◆ PROVIDED MATERIAL

☆ ☆ ☆ ☆ ☆ ☆ ☆

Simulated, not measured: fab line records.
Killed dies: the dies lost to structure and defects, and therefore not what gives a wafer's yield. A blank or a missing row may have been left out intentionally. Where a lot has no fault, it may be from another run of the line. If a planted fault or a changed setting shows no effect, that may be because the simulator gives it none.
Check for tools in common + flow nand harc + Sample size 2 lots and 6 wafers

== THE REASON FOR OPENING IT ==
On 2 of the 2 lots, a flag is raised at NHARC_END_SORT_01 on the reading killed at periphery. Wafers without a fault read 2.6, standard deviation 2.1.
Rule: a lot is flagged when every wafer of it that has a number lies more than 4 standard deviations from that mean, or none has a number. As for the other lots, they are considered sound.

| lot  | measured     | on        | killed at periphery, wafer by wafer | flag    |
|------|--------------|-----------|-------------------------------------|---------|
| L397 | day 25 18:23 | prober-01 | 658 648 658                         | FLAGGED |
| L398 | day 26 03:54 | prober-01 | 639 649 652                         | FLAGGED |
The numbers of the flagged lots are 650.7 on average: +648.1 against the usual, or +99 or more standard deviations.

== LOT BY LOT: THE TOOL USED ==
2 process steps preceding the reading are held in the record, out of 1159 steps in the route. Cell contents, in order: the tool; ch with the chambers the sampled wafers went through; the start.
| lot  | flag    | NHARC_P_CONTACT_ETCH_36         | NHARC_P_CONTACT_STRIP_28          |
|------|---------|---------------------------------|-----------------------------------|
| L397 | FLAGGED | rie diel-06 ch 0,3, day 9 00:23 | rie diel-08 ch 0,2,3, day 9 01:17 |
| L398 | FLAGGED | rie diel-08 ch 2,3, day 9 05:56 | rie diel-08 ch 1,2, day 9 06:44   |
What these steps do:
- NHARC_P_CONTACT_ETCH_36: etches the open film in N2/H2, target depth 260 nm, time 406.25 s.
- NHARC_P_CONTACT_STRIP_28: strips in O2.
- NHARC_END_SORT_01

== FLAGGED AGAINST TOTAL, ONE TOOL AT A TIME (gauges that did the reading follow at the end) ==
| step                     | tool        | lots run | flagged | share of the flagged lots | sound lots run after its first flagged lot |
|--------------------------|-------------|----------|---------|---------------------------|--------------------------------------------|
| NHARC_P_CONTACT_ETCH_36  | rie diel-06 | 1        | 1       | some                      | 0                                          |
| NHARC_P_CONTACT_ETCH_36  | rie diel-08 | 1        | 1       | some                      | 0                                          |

☆ ☆ ☆ ☆ ☆ ☆ ☆

◆ WORK INSTRUCTION
What is needed is an exact copy of the entries above, from the first line through the line holding "- NHARC_END_SORT_01", with both of those lines kept; please give nothing else.

◆ WRITTEN SOLUTION
Simulated, not measured: fab line records.
Killed dies: the dies lost to structure and defects, and therefore not what gives a wafer's yield. A blank or a missing row may have been left out intentionally. Where a lot has no fault, it may be from another run of the line. If a planted fault or a changed setting shows no effect, that may be because the simulator gives it none.
Check for tools in common + flow nand harc + Sample size 2 lots and 6 wafers

== THE REASON FOR OPENING IT ==
On 2 of the 2 lots, a flag is raised at NHARC_END_SORT_01 on the reading killed at periphery. Wafers without a fault read 2.6, standard deviation 2.1.
Rule: a lot is flagged when every wafer of it that has a number lies more than 4 standard deviations from that mean, or none has a number. As for the other lots, they are considered sound.

| lot  | measured     | on        | killed at periphery, wafer by wafer | flag    |
|------|--------------|-----------|-------------------------------------|---------|
| L397 | day 25 18:23 | prober-01 | 658 648 658                         | FLAGGED |
| L398 | day 26 03:54 | prober-01 | 639 649 652                         | FLAGGED |
The numbers of the flagged lots are 650.7 on average: +648.1 against the usual, or +99 or more standard deviations.

== LOT BY LOT: THE TOOL USED ==
2 process steps preceding the reading are held in the record, out of 1159 steps in the route. Cell contents, in order: the tool; ch with the chambers the sampled wafers went through; the start.
| lot  | flag    | NHARC_P_CONTACT_ETCH_36         | NHARC_P_CONTACT_STRIP_28          |
|------|---------|---------------------------------|-----------------------------------|
| L397 | FLAGGED | rie diel-06 ch 0,3, day 9 00:23 | rie diel-08 ch 0,2,3, day 9 01:17 |
| L398 | FLAGGED | rie diel-08 ch 2,3, day 9 05:56 | rie diel-08 ch 1,2, day 9 06:44   |
What these steps do:
- NHARC_P_CONTACT_ETCH_36: etches the open film in N2/H2, target depth 260 nm, time 406.25 s.
- NHARC_P_CONTACT_STRIP_28: strips in O2.
- NHARC_END_SORT_01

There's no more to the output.